ACTION ITEM: Look below for the line that contains "Usual settings: dimer", then copy it and each following line exactly, through and including the line that contains "film (µm) |".

INFORMATION GIVEN:
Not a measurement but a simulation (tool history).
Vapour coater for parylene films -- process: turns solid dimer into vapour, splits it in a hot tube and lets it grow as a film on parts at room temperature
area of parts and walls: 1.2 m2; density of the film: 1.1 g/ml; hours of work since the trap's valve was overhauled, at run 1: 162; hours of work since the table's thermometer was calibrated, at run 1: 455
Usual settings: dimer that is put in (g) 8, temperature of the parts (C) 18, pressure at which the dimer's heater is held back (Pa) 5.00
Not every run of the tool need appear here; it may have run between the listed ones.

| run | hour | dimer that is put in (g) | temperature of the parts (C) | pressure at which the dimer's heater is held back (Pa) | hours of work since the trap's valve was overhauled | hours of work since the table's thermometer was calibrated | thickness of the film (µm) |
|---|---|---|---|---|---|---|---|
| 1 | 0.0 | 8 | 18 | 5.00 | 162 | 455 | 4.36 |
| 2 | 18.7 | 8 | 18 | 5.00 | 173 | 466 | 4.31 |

SOLUTION:
Usual settings: dimer that is put in (g) 8, temperature of the parts (C) 18, pressure at which the dimer's heater is held back (Pa) 5.00
Not every run of the tool need appear here; it may have run between the listed ones.

| run | hour | dimer that is put in (g) | temperature of the parts (C) | pressure at which the dimer's heater is held back (Pa) | hours of work since the trap's valve was overhauled | hours of work since the table's thermometer was calibrated | thickness of the film (µm) |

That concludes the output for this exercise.